• Work task
Set down word for word each line from the start of the listing through the line that contains "Each cross-section below", both included.

• The data
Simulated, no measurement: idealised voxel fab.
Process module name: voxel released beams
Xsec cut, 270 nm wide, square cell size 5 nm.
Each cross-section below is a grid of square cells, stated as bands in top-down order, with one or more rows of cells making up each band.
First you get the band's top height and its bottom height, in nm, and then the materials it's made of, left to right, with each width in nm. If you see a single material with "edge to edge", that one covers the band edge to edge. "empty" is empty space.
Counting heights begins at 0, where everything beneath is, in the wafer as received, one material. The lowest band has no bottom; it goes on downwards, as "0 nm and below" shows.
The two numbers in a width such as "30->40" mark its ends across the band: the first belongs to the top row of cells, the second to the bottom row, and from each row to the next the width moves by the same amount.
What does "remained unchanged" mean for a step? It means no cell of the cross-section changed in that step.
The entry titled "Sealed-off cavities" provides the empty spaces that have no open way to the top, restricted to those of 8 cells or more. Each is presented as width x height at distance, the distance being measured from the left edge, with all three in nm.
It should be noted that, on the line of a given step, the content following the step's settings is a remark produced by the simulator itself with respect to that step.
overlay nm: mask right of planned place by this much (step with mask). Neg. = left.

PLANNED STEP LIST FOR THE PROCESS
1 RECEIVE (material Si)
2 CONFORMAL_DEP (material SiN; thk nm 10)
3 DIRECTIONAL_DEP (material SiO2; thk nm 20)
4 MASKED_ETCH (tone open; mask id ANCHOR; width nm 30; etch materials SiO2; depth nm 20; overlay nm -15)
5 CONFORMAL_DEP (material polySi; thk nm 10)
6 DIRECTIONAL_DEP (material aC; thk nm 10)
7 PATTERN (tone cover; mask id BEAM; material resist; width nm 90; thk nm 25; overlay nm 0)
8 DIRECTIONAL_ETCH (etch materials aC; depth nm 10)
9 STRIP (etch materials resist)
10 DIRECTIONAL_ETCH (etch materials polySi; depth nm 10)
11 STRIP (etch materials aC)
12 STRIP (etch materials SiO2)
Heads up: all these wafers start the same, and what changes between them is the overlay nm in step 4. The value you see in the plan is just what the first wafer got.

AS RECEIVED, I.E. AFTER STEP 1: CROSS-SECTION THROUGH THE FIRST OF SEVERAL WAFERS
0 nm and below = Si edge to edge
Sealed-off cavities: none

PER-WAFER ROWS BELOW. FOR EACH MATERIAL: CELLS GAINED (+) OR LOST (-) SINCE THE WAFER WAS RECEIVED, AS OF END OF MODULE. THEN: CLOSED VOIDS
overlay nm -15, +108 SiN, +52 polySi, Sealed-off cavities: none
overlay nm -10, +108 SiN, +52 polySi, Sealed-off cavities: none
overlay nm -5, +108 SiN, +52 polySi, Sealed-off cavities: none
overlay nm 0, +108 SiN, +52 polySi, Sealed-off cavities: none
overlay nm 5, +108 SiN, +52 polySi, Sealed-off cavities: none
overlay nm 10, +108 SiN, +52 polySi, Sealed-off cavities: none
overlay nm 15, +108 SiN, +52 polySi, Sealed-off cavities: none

• Written reply
Simulated, no measurement: idealised voxel fab.
Process module name: voxel released beams
Xsec cut, 270 nm wide, square cell size 5 nm.
Each cross-section below is a grid of square cells, stated as bands in top-down order, with one or more rows of cells making up each band.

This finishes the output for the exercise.